(INFORMATION SUPPLIED Opens)
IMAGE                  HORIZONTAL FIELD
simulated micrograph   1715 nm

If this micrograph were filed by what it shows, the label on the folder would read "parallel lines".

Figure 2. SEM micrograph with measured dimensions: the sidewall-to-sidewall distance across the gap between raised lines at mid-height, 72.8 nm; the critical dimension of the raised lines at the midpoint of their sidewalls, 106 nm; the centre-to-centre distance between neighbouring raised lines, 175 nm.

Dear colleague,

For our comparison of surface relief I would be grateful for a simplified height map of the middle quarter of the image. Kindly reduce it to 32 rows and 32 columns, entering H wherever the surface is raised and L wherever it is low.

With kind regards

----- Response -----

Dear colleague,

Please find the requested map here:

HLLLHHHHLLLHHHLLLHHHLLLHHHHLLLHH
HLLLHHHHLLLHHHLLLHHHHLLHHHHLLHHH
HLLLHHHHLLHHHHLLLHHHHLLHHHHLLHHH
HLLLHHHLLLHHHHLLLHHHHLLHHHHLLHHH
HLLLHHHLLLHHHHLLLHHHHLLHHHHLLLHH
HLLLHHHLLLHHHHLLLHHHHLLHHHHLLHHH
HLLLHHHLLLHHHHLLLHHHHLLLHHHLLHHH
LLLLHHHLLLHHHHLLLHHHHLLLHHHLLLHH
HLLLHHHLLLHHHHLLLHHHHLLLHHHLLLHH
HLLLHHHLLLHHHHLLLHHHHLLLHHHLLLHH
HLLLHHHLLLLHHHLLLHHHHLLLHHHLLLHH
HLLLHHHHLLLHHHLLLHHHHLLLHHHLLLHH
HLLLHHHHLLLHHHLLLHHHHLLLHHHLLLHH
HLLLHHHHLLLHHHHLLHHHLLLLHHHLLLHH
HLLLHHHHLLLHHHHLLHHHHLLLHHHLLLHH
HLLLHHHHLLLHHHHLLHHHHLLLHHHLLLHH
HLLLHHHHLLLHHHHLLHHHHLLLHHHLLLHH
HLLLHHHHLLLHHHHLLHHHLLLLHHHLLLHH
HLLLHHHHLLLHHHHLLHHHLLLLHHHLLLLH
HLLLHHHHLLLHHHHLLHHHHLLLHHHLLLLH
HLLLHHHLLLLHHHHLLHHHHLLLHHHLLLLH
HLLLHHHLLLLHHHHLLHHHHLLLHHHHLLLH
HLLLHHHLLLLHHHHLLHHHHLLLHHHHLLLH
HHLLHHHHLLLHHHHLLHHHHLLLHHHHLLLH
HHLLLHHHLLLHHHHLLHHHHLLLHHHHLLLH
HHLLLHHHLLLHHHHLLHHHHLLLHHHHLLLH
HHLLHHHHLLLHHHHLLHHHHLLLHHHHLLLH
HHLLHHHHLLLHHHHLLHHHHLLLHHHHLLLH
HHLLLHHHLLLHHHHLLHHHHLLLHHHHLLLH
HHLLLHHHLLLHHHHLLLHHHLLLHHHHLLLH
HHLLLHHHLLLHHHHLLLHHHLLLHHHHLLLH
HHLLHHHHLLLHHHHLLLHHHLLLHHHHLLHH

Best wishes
(INFORMATION SUPPLIED Closes)

WORK TASK
Return only the stretch of the material above from the line holding "HLLLHHHLLLHHHHLLLHHHHLLHHHHLLLHH" through the line holding "HHLLHHHHLLLHHHHLLLHHHLLLHHHHLLHH", copied exactly.

EXPECTED ANSWER
HLLLHHHLLLHHHHLLLHHHHLLHHHHLLLHH
HLLLHHHLLLHHHHLLLHHHHLLHHHHLLHHH
HLLLHHHLLLHHHHLLLHHHHLLLHHHLLHHH
LLLLHHHLLLHHHHLLLHHHHLLLHHHLLLHH
HLLLHHHLLLHHHHLLLHHHHLLLHHHLLLHH
HLLLHHHLLLHHHHLLLHHHHLLLHHHLLLHH
HLLLHHHLLLLHHHLLLHHHHLLLHHHLLLHH
HLLLHHHHLLLHHHLLLHHHHLLLHHHLLLHH
HLLLHHHHLLLHHHLLLHHHHLLLHHHLLLHH
HLLLHHHHLLLHHHHLLHHHLLLLHHHLLLHH
HLLLHHHHLLLHHHHLLHHHHLLLHHHLLLHH
HLLLHHHHLLLHHHHLLHHHHLLLHHHLLLHH
HLLLHHHHLLLHHHHLLHHHHLLLHHHLLLHH
HLLLHHHHLLLHHHHLLHHHLLLLHHHLLLHH
HLLLHHHHLLLHHHHLLHHHLLLLHHHLLLLH
HLLLHHHHLLLHHHHLLHHHHLLLHHHLLLLH
HLLLHHHLLLLHHHHLLHHHHLLLHHHLLLLH
HLLLHHHLLLLHHHHLLHHHHLLLHHHHLLLH
HLLLHHHLLLLHHHHLLHHHHLLLHHHHLLLH
HHLLHHHHLLLHHHHLLHHHHLLLHHHHLLLH
HHLLLHHHLLLHHHHLLHHHHLLLHHHHLLLH
HHLLLHHHLLLHHHHLLHHHHLLLHHHHLLLH
HHLLHHHHLLLHHHHLLHHHHLLLHHHHLLLH
HHLLHHHHLLLHHHHLLHHHHLLLHHHHLLLH
HHLLLHHHLLLHHHHLLHHHHLLLHHHHLLLH
HHLLLHHHLLLHHHHLLLHHHLLLHHHHLLLH
HHLLLHHHLLLHHHHLLLHHHLLLHHHHLLLH
HHLLHHHHLLLHHHHLLLHHHLLLHHHHLLHH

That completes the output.